## Exercise
In the entries that follow, the lines from the one with "run 3 hour=103.1" through the one with "run 4 hour=170.0" are the ones to write out, exactly and with both ends included. Nothing else should appear.

## Supplied entries
--------

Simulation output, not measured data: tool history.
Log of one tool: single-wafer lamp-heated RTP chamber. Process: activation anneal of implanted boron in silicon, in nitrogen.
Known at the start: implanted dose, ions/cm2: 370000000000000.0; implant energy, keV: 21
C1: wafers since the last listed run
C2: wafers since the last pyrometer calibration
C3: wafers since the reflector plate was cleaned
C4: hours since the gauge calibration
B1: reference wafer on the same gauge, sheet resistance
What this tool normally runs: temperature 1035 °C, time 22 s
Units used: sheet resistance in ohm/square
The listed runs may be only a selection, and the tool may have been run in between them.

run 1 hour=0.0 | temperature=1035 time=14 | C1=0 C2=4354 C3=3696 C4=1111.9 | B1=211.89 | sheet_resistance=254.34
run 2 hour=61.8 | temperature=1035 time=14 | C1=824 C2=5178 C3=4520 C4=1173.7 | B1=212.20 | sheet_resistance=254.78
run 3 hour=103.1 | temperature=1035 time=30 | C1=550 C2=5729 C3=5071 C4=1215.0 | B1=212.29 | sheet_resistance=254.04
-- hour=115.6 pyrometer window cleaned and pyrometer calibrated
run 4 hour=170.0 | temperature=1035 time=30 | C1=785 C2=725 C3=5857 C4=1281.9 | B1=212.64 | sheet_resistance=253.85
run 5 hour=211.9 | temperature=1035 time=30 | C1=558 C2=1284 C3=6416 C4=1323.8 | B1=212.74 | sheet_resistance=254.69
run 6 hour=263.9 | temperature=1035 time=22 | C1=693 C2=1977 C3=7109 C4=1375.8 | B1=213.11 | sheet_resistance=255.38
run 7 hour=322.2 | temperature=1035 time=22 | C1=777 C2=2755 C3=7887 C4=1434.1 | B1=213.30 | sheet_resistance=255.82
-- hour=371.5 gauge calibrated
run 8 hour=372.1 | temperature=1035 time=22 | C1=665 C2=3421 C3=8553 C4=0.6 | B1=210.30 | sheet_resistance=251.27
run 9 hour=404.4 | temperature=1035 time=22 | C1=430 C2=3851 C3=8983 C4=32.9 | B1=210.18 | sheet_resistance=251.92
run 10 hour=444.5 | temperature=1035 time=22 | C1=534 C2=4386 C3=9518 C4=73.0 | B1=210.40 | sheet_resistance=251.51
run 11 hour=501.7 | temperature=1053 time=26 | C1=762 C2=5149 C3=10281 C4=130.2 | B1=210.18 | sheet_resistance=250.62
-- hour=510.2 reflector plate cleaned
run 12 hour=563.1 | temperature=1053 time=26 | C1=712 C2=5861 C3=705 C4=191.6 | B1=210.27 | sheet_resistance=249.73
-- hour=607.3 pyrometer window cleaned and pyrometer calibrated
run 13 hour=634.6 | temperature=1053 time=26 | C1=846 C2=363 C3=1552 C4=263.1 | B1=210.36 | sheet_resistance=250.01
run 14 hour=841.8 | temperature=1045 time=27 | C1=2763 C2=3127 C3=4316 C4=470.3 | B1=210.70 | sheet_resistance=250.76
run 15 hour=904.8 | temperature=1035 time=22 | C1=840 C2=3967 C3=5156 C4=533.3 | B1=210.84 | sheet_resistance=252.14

--------

## Task output
run 3 hour=103.1 | temperature=1035 time=30 | C1=550 C2=5729 C3=5071 C4=1215.0 | B1=212.29 | sheet_resistance=254.04
-- hour=115.6 pyrometer window cleaned and pyrometer calibrated
run 4 hour=170.0 | temperature=1035 time=30 | C1=785 C2=725 C3=5857 C4=1281.9 | B1=212.64 | sheet_resistance=253.85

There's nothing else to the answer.